** Opening Data block **

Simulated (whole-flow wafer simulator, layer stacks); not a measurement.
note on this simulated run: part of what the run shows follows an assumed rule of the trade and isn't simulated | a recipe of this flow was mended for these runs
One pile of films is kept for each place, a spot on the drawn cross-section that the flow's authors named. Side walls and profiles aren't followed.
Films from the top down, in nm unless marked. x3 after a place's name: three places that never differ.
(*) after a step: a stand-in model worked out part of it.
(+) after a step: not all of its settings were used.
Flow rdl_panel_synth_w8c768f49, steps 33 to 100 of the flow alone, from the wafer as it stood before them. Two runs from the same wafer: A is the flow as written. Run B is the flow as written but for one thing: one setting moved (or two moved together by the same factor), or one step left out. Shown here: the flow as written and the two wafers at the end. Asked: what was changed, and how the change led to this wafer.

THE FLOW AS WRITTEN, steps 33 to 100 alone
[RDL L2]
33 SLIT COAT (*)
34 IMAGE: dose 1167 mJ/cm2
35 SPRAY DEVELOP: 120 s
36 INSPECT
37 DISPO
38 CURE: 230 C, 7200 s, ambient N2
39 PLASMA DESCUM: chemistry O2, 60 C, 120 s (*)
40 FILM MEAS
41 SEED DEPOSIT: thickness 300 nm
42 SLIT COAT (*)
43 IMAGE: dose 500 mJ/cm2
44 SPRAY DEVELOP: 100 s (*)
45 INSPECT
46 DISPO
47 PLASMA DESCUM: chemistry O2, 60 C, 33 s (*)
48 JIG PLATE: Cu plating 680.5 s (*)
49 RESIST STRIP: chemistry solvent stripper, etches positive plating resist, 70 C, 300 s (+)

** Closing Data block **

— Work order —
Using the same words as the original, repeat the records above.

— Exercise answer —
Simulated (whole-flow wafer simulator, layer stacks); not a measurement.
note on this simulated run: part of what the run shows follows an assumed rule of the trade and isn't simulated | a recipe of this flow was mended for these runs
One pile of films is kept for each place, a spot on the drawn cross-section that the flow's authors named. Side walls and profiles aren't followed.
Films from the top down, in nm unless marked. x3 after a place's name: three places that never differ.
(*) after a step: a stand-in model worked out part of it.
(+) after a step: not all of its settings were used.
Flow rdl_panel_synth_w8c768f49, steps 33 to 100 of the flow alone, from the wafer as it stood before them. Two runs from the same wafer: A is the flow as written. Run B is the flow as written but for one thing: one setting moved (or two moved together by the same factor), or one step left out. Shown here: the flow as written and the two wafers at the end. Asked: what was changed, and how the change led to this wafer.

THE FLOW AS WRITTEN, steps 33 to 100 alone
[RDL L2]
33 SLIT COAT (*)
34 IMAGE: dose 1167 mJ/cm2
35 SPRAY DEVELOP: 120 s
36 INSPECT
37 DISPO
38 CURE: 230 C, 7200 s, ambient N2
39 PLASMA DESCUM: chemistry O2, 60 C, 120 s (*)
40 FILM MEAS
41 SEED DEPOSIT: thickness 300 nm
42 SLIT COAT (*)
43 IMAGE: dose 500 mJ/cm2
44 SPRAY DEVELOP: 100 s (*)
45 INSPECT
46 DISPO
47 PLASMA DESCUM: chemistry O2, 60 C, 33 s (*)
48 JIG PLATE: Cu plating 680.5 s (*)
49 RESIST STRIP: chemistry solvent stripper, etches positive plating resist, 70 C, 300 s (+)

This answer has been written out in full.